**Requirement:** Please give back word for word the lines below, from the first one through the one with "hey, quick one: if".

**Provided information:**
__________

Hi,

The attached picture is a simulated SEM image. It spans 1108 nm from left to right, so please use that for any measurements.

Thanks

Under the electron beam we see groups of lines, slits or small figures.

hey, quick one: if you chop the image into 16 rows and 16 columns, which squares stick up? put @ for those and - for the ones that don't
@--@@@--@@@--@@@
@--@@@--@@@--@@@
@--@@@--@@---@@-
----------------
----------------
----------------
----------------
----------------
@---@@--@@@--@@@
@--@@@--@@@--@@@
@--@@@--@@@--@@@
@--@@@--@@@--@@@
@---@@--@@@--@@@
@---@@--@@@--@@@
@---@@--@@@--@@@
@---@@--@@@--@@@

__________

**Exercise output:**
Hi,

The attached picture is a simulated SEM image. It spans 1108 nm from left to right, so please use that for any measurements.

Thanks

Under the electron beam we see groups of lines, slits or small figures.

hey, quick one: if you chop the image into 16 rows and 16 columns, which squares stick up? put @ for those and - for the ones that don't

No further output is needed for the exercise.